......
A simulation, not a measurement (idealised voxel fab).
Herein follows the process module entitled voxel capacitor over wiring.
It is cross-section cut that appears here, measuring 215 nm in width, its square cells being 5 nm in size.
......

Action item>
Word for word, copy out all of the data shown above.

Exercise answer>
A simulation, not a measurement (idealised voxel fab).
Herein follows the process module entitled voxel capacitor over wiring.
It is cross-section cut that appears here, measuring 215 nm in width, its square cells being 5 nm in size.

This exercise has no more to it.